▶ BRIEF:
Your task is to repeat the data exactly, every line of it.

▶ EXCERPTED DATA:

######

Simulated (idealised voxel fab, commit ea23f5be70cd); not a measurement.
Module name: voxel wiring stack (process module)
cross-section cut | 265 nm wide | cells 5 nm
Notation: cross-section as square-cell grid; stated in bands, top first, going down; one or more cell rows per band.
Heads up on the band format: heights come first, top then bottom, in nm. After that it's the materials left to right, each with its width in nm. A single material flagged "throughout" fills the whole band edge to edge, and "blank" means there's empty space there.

######

▶ ANSWER AREA:
Simulated (idealised voxel fab, commit ea23f5be70cd); not a measurement.
Module name: voxel wiring stack (process module)
cross-section cut | 265 nm wide | cells 5 nm
Notation: cross-section as square-cell grid; stated in bands, top first, going down; one or more cell rows per band.
Heads up on the band format: heights come first, top then bottom, in nm. After that it's the materials left to right, each with its width in nm. A single material flagged "throughout" fills the whole band edge to edge, and "blank" means there's empty space there.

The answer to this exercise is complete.